#### ACTION ITEM
Reproduce the whole listing exactly.

#### INFORMATION SHOWN
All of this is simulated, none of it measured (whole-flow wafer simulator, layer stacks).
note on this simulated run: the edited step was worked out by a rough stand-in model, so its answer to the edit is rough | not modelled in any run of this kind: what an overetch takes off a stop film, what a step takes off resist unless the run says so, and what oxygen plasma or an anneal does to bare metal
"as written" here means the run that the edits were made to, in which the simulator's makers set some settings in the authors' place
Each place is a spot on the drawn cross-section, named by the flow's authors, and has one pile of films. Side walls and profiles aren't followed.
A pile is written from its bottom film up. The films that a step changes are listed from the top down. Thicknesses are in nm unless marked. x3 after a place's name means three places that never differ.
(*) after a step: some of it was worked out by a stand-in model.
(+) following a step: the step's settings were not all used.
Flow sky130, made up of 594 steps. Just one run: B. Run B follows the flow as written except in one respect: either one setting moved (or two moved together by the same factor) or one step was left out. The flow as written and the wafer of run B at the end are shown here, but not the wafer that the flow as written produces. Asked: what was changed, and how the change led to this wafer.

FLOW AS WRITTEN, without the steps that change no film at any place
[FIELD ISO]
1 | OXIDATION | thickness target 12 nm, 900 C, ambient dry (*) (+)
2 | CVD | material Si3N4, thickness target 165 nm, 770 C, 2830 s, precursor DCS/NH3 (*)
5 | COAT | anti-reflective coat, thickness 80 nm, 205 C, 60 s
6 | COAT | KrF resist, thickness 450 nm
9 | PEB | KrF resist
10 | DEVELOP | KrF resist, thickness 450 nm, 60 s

#### YOUR SOLUTION
All of this is simulated, none of it measured (whole-flow wafer simulator, layer stacks).
note on this simulated run: the edited step was worked out by a rough stand-in model, so its answer to the edit is rough | not modelled in any run of this kind: what an overetch takes off a stop film, what a step takes off resist unless the run says so, and what oxygen plasma or an anneal does to bare metal
"as written" here means the run that the edits were made to, in which the simulator's makers set some settings in the authors' place
Each place is a spot on the drawn cross-section, named by the flow's authors, and has one pile of films. Side walls and profiles aren't followed.
A pile is written from its bottom film up. The films that a step changes are listed from the top down. Thicknesses are in nm unless marked. x3 after a place's name means three places that never differ.
(*) after a step: some of it was worked out by a stand-in model.
(+) following a step: the step's settings were not all used.
Flow sky130, made up of 594 steps. Just one run: B. Run B follows the flow as written except in one respect: either one setting moved (or two moved together by the same factor) or one step was left out. The flow as written and the wafer of run B at the end are shown here, but not the wafer that the flow as written produces. Asked: what was changed, and how the change led to this wafer.

FLOW AS WRITTEN, without the steps that change no film at any place
[FIELD ISO]
1 | OXIDATION | thickness target 12 nm, 900 C, ambient dry (*) (+)
2 | CVD | material Si3N4, thickness target 165 nm, 770 C, 2830 s, precursor DCS/NH3 (*)
5 | COAT | anti-reflective coat, thickness 80 nm, 205 C, 60 s
6 | COAT | KrF resist, thickness 450 nm
9 | PEB | KrF resist
10 | DEVELOP | KrF resist, thickness 450 nm, 60 s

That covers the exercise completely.